# [Requirement]
Nothing in the listing should differ in your copy; retype it all exactly.

+--
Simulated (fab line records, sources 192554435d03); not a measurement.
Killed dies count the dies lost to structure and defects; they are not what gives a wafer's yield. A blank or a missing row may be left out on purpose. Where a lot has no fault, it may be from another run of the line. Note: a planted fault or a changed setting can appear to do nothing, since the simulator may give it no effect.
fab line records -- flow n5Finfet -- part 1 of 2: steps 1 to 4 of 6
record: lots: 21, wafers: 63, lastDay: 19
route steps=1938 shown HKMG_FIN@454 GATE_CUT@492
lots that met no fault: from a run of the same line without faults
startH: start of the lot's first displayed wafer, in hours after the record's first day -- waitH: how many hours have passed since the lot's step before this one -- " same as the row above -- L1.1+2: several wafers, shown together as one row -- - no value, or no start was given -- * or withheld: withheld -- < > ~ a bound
+--

# [Problem solution]
Simulated (fab line records, sources 192554435d03); not a measurement.
Killed dies count the dies lost to structure and defects; they are not what gives a wafer's yield. A blank or a missing row may be left out on purpose. Where a lot has no fault, it may be from another run of the line. Note: a planted fault or a changed setting can appear to do nothing, since the simulator may give it no effect.
fab line records -- flow n5Finfet -- part 1 of 2: steps 1 to 4 of 6
record: lots: 21, wafers: 63, lastDay: 19
route steps=1938 shown HKMG_FIN@454 GATE_CUT@492
lots that met no fault: from a run of the same line without faults
startH: start of the lot's first displayed wafer, in hours after the record's first day -- waitH: how many hours have passed since the lot's step before this one -- " same as the row above -- L1.1+2: several wafers, shown together as one row -- - no value, or no start was given -- * or withheld: withheld -- < > ~ a bound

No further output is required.